Work order => Return exactly the span of lines in the following data that opens with the line containing "A pile is written" and closes with the line containing "(+) after a". Include nothing else.

Information shown =>
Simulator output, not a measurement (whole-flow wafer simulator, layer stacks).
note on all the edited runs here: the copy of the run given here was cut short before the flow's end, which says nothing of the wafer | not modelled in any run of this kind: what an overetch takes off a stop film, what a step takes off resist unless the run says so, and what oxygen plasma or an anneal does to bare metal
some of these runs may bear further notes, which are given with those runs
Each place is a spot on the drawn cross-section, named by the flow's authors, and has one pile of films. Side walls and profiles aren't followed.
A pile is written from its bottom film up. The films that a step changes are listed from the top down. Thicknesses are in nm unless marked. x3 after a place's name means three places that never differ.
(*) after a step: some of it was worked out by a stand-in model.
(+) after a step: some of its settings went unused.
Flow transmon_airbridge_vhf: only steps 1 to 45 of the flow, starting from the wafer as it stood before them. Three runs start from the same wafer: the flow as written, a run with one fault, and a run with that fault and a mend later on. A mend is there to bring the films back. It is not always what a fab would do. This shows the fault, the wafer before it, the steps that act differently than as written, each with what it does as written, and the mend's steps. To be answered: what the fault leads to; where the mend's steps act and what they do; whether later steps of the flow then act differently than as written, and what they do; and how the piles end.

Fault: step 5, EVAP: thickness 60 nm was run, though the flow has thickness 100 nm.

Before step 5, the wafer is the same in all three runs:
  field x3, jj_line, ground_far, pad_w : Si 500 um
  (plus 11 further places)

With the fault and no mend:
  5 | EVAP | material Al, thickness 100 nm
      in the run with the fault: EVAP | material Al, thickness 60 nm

Exercise response =>
A pile is written from its bottom film up. The films that a step changes are listed from the top down. Thicknesses are in nm unless marked. x3 after a place's name means three places that never differ.
(*) after a step: some of it was worked out by a stand-in model.
(+) after a step: some of its settings went unused.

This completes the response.